### ENTRIES SUPPLIED
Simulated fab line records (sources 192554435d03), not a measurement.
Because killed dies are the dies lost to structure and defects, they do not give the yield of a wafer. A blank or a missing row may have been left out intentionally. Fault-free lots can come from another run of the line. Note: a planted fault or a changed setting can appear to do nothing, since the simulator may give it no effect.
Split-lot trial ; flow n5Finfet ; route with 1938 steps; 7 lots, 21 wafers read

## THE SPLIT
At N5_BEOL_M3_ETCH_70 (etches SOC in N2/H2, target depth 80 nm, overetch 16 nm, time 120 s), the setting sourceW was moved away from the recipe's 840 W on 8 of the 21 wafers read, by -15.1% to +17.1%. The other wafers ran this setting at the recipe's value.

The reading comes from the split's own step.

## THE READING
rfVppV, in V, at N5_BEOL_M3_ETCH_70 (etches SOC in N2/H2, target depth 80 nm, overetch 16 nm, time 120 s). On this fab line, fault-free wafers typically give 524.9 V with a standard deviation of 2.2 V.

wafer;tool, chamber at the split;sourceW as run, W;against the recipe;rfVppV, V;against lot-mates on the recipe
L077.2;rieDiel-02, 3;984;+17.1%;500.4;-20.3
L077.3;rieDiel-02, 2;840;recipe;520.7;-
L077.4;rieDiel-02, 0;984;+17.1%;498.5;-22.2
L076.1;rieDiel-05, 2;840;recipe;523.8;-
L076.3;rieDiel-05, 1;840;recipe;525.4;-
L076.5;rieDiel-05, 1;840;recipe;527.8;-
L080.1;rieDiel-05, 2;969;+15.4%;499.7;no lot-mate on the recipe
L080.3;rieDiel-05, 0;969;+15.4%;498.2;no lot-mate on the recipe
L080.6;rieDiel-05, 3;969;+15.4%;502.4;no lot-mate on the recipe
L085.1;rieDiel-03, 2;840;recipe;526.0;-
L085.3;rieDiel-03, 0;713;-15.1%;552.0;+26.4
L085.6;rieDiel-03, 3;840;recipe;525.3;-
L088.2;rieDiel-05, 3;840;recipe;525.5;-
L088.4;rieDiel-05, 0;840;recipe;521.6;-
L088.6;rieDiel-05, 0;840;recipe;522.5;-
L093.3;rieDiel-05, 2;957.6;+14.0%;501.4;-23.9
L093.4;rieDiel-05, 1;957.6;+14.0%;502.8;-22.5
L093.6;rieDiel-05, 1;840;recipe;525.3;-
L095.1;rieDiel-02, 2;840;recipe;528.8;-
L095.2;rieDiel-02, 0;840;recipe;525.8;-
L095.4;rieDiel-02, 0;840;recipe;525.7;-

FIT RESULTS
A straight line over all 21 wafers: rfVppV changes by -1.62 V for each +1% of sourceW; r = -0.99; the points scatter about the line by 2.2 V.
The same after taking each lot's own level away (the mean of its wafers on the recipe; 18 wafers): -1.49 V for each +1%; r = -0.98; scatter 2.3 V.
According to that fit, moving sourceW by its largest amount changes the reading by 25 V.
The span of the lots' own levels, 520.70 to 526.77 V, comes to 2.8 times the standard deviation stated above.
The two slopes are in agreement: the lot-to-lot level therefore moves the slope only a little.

### WORK INSTRUCTION
Could you restate, word for word, the lines above from the one with "the recipe's value." to the one with "L093.4;rieDiel-05, 1;957.6;+14.0%;502.8;-22.5", both included?

### SOLUTION
At N5_BEOL_M3_ETCH_70 (etches SOC in N2/H2, target depth 80 nm, overetch 16 nm, time 120 s), the setting sourceW was moved away from the recipe's 840 W on 8 of the 21 wafers read, by -15.1% to +17.1%. The other wafers ran this setting at the recipe's value.

The reading comes from the split's own step.

## THE READING
rfVppV, in V, at N5_BEOL_M3_ETCH_70 (etches SOC in N2/H2, target depth 80 nm, overetch 16 nm, time 120 s). On this fab line, fault-free wafers typically give 524.9 V with a standard deviation of 2.2 V.

wafer;tool, chamber at the split;sourceW as run, W;against the recipe;rfVppV, V;against lot-mates on the recipe
L077.2;rieDiel-02, 3;984;+17.1%;500.4;-20.3
L077.3;rieDiel-02, 2;840;recipe;520.7;-
L077.4;rieDiel-02, 0;984;+17.1%;498.5;-22.2
L076.1;rieDiel-05, 2;840;recipe;523.8;-
L076.3;rieDiel-05, 1;840;recipe;525.4;-
L076.5;rieDiel-05, 1;840;recipe;527.8;-
L080.1;rieDiel-05, 2;969;+15.4%;499.7;no lot-mate on the recipe
L080.3;rieDiel-05, 0;969;+15.4%;498.2;no lot-mate on the recipe
L080.6;rieDiel-05, 3;969;+15.4%;502.4;no lot-mate on the recipe
L085.1;rieDiel-03, 2;840;recipe;526.0;-
L085.3;rieDiel-03, 0;713;-15.1%;552.0;+26.4
L085.6;rieDiel-03, 3;840;recipe;525.3;-
L088.2;rieDiel-05, 3;840;recipe;525.5;-
L088.4;rieDiel-05, 0;840;recipe;521.6;-
L088.6;rieDiel-05, 0;840;recipe;522.5;-
L093.3;rieDiel-05, 2;957.6;+14.0%;501.4;-23.9
L093.4;rieDiel-05, 1;957.6;+14.0%;502.8;-22.5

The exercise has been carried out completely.